Excerpted data:
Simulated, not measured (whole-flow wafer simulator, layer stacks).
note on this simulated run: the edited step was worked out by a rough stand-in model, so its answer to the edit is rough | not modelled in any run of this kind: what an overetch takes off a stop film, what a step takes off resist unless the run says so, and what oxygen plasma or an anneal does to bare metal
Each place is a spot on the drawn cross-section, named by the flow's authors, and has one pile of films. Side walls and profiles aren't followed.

Activity: All the lines above should come back exactly as written.

Worked solution:
Simulated, not measured (whole-flow wafer simulator, layer stacks).
note on this simulated run: the edited step was worked out by a rough stand-in model, so its answer to the edit is rough | not modelled in any run of this kind: what an overetch takes off a stop film, what a step takes off resist unless the run says so, and what oxygen plasma or an anneal does to bare metal
Each place is a spot on the drawn cross-section, named by the flow's authors, and has one pile of films. Side walls and profiles aren't followed.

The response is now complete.